◆ SUPPLIED MATERIAL
===
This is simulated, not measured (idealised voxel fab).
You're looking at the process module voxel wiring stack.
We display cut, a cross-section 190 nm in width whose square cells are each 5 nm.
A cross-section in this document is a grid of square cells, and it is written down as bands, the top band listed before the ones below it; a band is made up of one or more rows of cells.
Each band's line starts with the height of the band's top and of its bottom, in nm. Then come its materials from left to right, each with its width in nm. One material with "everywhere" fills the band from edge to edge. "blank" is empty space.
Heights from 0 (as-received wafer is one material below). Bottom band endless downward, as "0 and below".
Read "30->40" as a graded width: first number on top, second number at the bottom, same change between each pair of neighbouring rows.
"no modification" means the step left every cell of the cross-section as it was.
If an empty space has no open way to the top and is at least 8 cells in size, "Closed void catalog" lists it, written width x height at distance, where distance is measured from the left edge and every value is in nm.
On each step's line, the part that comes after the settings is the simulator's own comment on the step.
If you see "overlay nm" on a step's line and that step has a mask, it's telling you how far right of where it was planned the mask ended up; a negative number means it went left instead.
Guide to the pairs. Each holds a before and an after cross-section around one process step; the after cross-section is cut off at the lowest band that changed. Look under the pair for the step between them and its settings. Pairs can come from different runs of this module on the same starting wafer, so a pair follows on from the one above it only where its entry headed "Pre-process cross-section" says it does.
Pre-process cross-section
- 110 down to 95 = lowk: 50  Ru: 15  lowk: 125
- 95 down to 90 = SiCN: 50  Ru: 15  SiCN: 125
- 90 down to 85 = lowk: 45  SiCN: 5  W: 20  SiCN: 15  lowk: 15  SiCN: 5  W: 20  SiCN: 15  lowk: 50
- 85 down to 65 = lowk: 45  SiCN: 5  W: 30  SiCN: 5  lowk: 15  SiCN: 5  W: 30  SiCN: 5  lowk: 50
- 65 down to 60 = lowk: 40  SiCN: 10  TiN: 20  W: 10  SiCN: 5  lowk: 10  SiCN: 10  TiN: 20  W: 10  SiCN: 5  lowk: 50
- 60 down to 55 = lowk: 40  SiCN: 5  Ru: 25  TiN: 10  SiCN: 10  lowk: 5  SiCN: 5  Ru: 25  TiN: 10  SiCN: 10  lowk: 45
===

◆ TASK ITEM
Leave out every line after the one with "- 90 down to". Reproduce the material above exactly from its first line through that line.

◆ REPLY
This is simulated, not measured (idealised voxel fab).
You're looking at the process module voxel wiring stack.
We display cut, a cross-section 190 nm in width whose square cells are each 5 nm.
A cross-section in this document is a grid of square cells, and it is written down as bands, the top band listed before the ones below it; a band is made up of one or more rows of cells.
Each band's line starts with the height of the band's top and of its bottom, in nm. Then come its materials from left to right, each with its width in nm. One material with "everywhere" fills the band from edge to edge. "blank" is empty space.
Heights from 0 (as-received wafer is one material below). Bottom band endless downward, as "0 and below".
Read "30->40" as a graded width: first number on top, second number at the bottom, same change between each pair of neighbouring rows.
"no modification" means the step left every cell of the cross-section as it was.
If an empty space has no open way to the top and is at least 8 cells in size, "Closed void catalog" lists it, written width x height at distance, where distance is measured from the left edge and every value is in nm.
On each step's line, the part that comes after the settings is the simulator's own comment on the step.
If you see "overlay nm" on a step's line and that step has a mask, it's telling you how far right of where it was planned the mask ended up; a negative number means it went left instead.
Guide to the pairs. Each holds a before and an after cross-section around one process step; the after cross-section is cut off at the lowest band that changed. Look under the pair for the step between them and its settings. Pairs can come from different runs of this module on the same starting wafer, so a pair follows on from the one above it only where its entry headed "Pre-process cross-section" says it does.
Pre-process cross-section
- 110 down to 95 = lowk: 50  Ru: 15  lowk: 125
- 95 down to 90 = SiCN: 50  Ru: 15  SiCN: 125
- 90 down to 85 = lowk: 45  SiCN: 5  W: 20  SiCN: 15  lowk: 15  SiCN: 5  W: 20  SiCN: 15  lowk: 50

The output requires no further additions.